━━━━━ Given records ━━━━━

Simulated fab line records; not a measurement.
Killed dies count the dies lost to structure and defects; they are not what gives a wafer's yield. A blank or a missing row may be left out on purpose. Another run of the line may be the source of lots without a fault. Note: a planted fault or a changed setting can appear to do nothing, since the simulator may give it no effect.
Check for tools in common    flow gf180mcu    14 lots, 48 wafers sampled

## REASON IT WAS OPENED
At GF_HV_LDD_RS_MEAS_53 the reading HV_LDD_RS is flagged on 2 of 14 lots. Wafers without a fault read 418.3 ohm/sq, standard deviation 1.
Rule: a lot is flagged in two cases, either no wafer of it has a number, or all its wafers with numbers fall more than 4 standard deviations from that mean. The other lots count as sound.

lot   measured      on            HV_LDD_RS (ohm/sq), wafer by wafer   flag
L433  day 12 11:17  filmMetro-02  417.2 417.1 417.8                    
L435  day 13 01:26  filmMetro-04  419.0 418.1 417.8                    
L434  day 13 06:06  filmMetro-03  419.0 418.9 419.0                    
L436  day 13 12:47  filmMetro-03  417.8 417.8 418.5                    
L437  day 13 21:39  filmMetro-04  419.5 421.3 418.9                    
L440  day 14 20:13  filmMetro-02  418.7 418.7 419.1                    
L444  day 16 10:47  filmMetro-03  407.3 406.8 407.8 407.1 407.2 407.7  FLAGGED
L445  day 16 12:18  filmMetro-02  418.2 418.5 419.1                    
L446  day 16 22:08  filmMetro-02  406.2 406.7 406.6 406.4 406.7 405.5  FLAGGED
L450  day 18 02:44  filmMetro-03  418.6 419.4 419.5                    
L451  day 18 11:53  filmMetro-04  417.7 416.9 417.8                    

━━━━━

**Work task**
Working from the data above, extract solely the lines from the one containing "418.7 418.7 419.1" through the one containing "418.6 419.4 419.5", exactly as they appear, both included.

**Answer area**
L440  day 14 20:13  filmMetro-02  418.7 418.7 419.1                    
L444  day 16 10:47  filmMetro-03  407.3 406.8 407.8 407.1 407.2 407.7  FLAGGED
L445  day 16 12:18  filmMetro-02  418.2 418.5 419.1                    
L446  day 16 22:08  filmMetro-02  406.2 406.7 406.6 406.4 406.7 405.5  FLAGGED
L450  day 18 02:44  filmMetro-03  418.6 419.4 419.5                    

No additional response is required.